• _Required action_: Each line below must be set down exactly as it stands.

• _Record set_:
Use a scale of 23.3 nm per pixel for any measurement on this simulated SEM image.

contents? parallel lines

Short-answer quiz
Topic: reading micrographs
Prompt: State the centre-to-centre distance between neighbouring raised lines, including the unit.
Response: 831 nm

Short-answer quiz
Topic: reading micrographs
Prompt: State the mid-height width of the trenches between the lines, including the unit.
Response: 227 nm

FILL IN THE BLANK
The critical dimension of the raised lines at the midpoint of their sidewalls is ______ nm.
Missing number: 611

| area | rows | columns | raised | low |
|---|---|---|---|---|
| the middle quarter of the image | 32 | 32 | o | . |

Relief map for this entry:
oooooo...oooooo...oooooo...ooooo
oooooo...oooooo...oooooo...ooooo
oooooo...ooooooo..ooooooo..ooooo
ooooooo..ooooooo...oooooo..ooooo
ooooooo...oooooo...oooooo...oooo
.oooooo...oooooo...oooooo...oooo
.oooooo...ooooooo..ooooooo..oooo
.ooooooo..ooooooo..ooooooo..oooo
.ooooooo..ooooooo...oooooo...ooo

• _Written reply_:
Use a scale of 23.3 nm per pixel for any measurement on this simulated SEM image.

contents? parallel lines

Short-answer quiz
Topic: reading micrographs
Prompt: State the centre-to-centre distance between neighbouring raised lines, including the unit.
Response: 831 nm

Short-answer quiz
Topic: reading micrographs
Prompt: State the mid-height width of the trenches between the lines, including the unit.
Response: 227 nm

FILL IN THE BLANK
The critical dimension of the raised lines at the midpoint of their sidewalls is ______ nm.
Missing number: 611

| area | rows | columns | raised | low |
|---|---|---|---|---|
| the middle quarter of the image | 32 | 32 | o | . |

Relief map for this entry:
oooooo...oooooo...oooooo...ooooo
oooooo...oooooo...oooooo...ooooo
oooooo...ooooooo..ooooooo..ooooo
ooooooo..ooooooo...oooooo..ooooo
ooooooo...oooooo...oooooo...oooo
.oooooo...oooooo...oooooo...oooo
.oooooo...ooooooo..ooooooo..oooo
.ooooooo..ooooooo..ooooooo..oooo
.ooooooo..ooooooo...oooooo...ooo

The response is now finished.